# Extracted records:
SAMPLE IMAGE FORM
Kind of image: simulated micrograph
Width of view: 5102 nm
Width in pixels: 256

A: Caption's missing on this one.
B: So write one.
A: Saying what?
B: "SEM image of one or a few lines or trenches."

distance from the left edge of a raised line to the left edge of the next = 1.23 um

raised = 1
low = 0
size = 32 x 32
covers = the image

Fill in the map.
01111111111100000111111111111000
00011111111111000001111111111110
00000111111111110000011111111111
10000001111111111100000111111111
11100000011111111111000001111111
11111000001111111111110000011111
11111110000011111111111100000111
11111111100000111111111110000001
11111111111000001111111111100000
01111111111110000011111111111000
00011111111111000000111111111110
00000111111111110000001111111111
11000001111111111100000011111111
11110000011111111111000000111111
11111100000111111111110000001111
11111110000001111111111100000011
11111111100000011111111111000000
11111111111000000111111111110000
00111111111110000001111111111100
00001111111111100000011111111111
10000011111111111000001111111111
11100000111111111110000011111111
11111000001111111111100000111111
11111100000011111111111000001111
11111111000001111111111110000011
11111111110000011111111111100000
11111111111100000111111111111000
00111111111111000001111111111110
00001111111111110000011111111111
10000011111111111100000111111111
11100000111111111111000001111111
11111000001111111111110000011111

# Work order:
Among the records above, extract exactly the lines from the line with "11111100000111111111110000001111" to the line with "11100000111111111111000001111111", both lines included, and leave out the rest.

# Task solution:
11111100000111111111110000001111
11111110000001111111111100000011
11111111100000011111111111000000
11111111111000000111111111110000
00111111111110000001111111111100
00001111111111100000011111111111
10000011111111111000001111111111
11100000111111111110000011111111
11111000001111111111100000111111
11111100000011111111111000001111
11111111000001111111111110000011
11111111110000011111111111100000
11111111111100000111111111111000
00111111111111000001111111111110
00001111111111110000011111111111
10000011111111111100000111111111
11100000111111111111000001111111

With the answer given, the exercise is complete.